* * * * *

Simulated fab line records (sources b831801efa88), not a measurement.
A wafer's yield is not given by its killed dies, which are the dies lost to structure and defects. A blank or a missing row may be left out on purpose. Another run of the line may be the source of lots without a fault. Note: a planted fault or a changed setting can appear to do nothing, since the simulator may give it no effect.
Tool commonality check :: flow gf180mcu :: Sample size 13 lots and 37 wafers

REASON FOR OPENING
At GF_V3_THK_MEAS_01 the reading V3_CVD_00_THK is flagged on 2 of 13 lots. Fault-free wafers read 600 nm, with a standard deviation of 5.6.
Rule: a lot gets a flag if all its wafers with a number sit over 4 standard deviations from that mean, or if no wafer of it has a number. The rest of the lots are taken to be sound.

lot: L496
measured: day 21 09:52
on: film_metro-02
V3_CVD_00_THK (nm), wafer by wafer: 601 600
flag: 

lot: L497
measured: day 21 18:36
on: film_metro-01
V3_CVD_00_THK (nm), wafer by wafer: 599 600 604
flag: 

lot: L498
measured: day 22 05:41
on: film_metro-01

* * * * *

◆ Required action ◆
Exactly as they appear, restate all of the entries.

◆ Written solution ◆
Simulated fab line records (sources b831801efa88), not a measurement.
A wafer's yield is not given by its killed dies, which are the dies lost to structure and defects. A blank or a missing row may be left out on purpose. Another run of the line may be the source of lots without a fault. Note: a planted fault or a changed setting can appear to do nothing, since the simulator may give it no effect.
Tool commonality check :: flow gf180mcu :: Sample size 13 lots and 37 wafers

REASON FOR OPENING
At GF_V3_THK_MEAS_01 the reading V3_CVD_00_THK is flagged on 2 of 13 lots. Fault-free wafers read 600 nm, with a standard deviation of 5.6.
Rule: a lot gets a flag if all its wafers with a number sit over 4 standard deviations from that mean, or if no wafer of it has a number. The rest of the lots are taken to be sound.

lot: L496
measured: day 21 09:52
on: film_metro-02
V3_CVD_00_THK (nm), wafer by wafer: 601 600
flag: 

lot: L497
measured: day 21 18:36
on: film_metro-01
V3_CVD_00_THK (nm), wafer by wafer: 599 600 604
flag: 

lot: L498
measured: day 22 05:41
on: film_metro-01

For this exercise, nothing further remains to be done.